┄┄┄┄┄┄
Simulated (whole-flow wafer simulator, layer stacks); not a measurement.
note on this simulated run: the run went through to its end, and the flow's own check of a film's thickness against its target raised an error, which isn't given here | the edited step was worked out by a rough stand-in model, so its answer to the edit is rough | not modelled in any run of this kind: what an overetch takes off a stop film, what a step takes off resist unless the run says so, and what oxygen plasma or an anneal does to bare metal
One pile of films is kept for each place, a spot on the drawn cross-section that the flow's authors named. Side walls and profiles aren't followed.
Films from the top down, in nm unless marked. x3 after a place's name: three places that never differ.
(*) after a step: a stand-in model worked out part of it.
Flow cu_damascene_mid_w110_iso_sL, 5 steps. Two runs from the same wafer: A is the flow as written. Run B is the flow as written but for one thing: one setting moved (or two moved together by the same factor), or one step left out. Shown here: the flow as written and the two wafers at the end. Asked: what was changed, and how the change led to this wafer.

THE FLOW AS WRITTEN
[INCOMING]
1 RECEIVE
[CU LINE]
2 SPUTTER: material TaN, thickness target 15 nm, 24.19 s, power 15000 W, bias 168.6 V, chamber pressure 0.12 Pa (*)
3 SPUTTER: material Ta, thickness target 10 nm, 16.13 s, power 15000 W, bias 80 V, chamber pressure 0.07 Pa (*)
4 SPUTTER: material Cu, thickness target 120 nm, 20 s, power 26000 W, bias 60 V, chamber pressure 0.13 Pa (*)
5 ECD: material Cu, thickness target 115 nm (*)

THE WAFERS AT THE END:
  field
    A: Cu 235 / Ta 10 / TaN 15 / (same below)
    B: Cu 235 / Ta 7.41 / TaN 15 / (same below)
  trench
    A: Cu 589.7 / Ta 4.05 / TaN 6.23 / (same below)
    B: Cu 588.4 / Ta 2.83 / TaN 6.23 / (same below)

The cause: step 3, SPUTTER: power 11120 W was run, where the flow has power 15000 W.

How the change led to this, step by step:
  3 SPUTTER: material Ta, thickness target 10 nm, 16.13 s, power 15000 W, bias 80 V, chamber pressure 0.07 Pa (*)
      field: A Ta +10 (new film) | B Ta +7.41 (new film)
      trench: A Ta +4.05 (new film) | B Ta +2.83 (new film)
┄┄┄┄┄┄

▶ [Work item]
Could you repeat exactly the lines in the listing above from the one with "A: Cu 235 / Ta 10 / TaN 15 / (same below)" down to the one with "field: A Ta"? Include both of those lines.

▶ [Task output]
    A: Cu 235 / Ta 10 / TaN 15 / (same below)
    B: Cu 235 / Ta 7.41 / TaN 15 / (same below)
  trench
    A: Cu 589.7 / Ta 4.05 / TaN 6.23 / (same below)
    B: Cu 588.4 / Ta 2.83 / TaN 6.23 / (same below)

The cause: step 3, SPUTTER: power 11120 W was run, where the flow has power 15000 W.

How the change led to this, step by step:
  3 SPUTTER: material Ta, thickness target 10 nm, 16.13 s, power 15000 W, bias 80 V, chamber pressure 0.07 Pa (*)
      field: A Ta +10 (new film) | B Ta +7.41 (new film)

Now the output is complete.